▸ Material supplied:
Content starts

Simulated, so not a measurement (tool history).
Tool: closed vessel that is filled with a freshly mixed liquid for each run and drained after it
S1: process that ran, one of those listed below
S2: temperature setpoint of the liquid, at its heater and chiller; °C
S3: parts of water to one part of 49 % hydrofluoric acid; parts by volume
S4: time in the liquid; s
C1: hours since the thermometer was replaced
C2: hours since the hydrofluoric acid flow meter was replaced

Content ends

Every entry above must be returned word for word.

Simulated, so not a measurement (tool history).
Tool: closed vessel that is filled with a freshly mixed liquid for each run and drained after it
S1: process that ran, one of those listed below
S2: temperature setpoint of the liquid, at its heater and chiller; °C
S3: parts of water to one part of 49 % hydrofluoric acid; parts by volume
S4: time in the liquid; s
C1: hours since the thermometer was replaced
C2: hours since the hydrofluoric acid flow meter was replaced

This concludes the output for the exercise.